Work instruction
What you need to produce from the material below is an exact transcription of the lines from the one with "step 10, ETCH" through the one with "step 14, ANNEAL (1000 C, 900 s, ambient N2)", both included, and no other line.

*** Data extract ***
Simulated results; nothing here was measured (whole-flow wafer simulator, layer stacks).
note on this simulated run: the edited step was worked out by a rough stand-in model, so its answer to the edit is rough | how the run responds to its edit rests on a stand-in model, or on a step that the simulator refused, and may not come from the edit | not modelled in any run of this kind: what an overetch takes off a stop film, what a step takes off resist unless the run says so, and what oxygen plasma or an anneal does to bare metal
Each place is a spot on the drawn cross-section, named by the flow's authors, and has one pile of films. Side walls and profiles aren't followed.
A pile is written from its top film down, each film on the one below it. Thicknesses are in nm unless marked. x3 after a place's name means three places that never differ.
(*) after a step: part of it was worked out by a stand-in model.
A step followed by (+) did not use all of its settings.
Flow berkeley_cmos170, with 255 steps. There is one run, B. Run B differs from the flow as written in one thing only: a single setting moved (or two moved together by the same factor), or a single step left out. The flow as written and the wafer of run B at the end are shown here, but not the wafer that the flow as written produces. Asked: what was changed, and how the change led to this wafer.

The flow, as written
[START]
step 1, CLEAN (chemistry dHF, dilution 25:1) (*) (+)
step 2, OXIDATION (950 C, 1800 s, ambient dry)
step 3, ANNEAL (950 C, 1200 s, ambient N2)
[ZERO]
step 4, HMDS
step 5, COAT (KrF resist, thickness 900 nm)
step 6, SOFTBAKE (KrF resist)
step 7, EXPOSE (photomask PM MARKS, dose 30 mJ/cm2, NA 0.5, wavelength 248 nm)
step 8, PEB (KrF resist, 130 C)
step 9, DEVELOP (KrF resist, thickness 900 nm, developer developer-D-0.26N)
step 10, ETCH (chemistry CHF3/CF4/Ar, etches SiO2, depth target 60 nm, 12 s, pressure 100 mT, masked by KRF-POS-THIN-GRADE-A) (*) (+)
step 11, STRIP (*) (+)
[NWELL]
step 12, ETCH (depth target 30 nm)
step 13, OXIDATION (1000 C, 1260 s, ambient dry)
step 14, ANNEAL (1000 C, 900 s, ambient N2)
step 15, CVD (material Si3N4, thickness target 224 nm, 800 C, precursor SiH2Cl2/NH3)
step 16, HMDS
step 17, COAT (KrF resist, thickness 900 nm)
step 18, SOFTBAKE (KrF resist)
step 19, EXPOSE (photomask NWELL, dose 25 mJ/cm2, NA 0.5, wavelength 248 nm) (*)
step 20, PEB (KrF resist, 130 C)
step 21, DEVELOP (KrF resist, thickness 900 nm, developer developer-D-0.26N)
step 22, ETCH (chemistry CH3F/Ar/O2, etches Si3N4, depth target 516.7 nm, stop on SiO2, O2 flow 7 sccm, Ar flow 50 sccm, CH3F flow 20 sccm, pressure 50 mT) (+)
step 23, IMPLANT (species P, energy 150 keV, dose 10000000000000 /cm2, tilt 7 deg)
*** End of Data extract ***

Exercise output
step 10, ETCH (chemistry CHF3/CF4/Ar, etches SiO2, depth target 60 nm, 12 s, pressure 100 mT, masked by KRF-POS-THIN-GRADE-A) (*) (+)
step 11, STRIP (*) (+)
[NWELL]
step 12, ETCH (depth target 30 nm)
step 13, OXIDATION (1000 C, 1260 s, ambient dry)
step 14, ANNEAL (1000 C, 900 s, ambient N2)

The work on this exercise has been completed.